**Task item**
Provide the material again, with every line intact and exact.

**Data under study**
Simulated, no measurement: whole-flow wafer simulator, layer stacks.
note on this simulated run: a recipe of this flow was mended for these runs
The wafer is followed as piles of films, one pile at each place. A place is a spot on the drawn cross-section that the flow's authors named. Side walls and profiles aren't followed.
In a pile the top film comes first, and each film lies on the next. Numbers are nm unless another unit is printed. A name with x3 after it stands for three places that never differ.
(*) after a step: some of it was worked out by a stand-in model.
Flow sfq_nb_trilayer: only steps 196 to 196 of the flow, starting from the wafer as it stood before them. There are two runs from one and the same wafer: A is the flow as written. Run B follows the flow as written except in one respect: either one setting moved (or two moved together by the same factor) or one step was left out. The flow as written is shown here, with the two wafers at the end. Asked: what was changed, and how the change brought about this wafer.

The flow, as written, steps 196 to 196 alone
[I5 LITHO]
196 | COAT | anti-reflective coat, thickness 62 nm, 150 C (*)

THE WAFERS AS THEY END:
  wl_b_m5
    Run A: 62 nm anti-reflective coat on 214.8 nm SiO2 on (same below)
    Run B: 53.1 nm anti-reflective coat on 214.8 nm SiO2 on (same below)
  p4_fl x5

**Response area**
Simulated, no measurement: whole-flow wafer simulator, layer stacks.
note on this simulated run: a recipe of this flow was mended for these runs
The wafer is followed as piles of films, one pile at each place. A place is a spot on the drawn cross-section that the flow's authors named. Side walls and profiles aren't followed.
In a pile the top film comes first, and each film lies on the next. Numbers are nm unless another unit is printed. A name with x3 after it stands for three places that never differ.
(*) after a step: some of it was worked out by a stand-in model.
Flow sfq_nb_trilayer: only steps 196 to 196 of the flow, starting from the wafer as it stood before them. There are two runs from one and the same wafer: A is the flow as written. Run B follows the flow as written except in one respect: either one setting moved (or two moved together by the same factor) or one step was left out. The flow as written is shown here, with the two wafers at the end. Asked: what was changed, and how the change brought about this wafer.

The flow, as written, steps 196 to 196 alone
[I5 LITHO]
196 | COAT | anti-reflective coat, thickness 62 nm, 150 C (*)

THE WAFERS AS THEY END:
  wl_b_m5
    Run A: 62 nm anti-reflective coat on 214.8 nm SiO2 on (same below)
    Run B: 53.1 nm anti-reflective coat on 214.8 nm SiO2 on (same below)
  p4_fl x5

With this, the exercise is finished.